■ Assigned task ■
Output the data below line for line, exactly, up to and including the line where "Machine: dual-frequency dielectric" appears.

╭─ Material supplied

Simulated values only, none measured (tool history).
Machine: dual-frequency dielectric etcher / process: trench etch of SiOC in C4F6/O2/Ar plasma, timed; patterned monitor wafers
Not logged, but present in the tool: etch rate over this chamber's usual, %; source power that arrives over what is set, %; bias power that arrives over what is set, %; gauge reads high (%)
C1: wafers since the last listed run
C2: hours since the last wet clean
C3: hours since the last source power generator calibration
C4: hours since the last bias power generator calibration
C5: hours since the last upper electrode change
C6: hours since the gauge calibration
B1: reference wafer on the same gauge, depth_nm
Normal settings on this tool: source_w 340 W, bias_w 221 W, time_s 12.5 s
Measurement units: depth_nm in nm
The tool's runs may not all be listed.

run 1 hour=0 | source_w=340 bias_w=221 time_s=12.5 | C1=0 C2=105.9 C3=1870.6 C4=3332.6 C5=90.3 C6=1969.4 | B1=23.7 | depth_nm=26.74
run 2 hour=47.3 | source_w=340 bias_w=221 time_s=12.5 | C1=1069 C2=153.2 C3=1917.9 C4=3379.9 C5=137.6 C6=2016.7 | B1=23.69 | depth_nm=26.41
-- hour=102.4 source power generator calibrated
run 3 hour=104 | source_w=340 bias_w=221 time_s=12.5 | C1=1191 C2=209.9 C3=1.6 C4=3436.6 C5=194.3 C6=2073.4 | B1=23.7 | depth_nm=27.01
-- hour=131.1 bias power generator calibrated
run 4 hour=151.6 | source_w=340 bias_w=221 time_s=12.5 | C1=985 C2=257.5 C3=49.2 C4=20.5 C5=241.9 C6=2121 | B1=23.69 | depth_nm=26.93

╰─

■ Answer section ■
Simulated values only, none measured (tool history).
Machine: dual-frequency dielectric etcher / process: trench etch of SiOC in C4F6/O2/Ar plasma, timed; patterned monitor wafers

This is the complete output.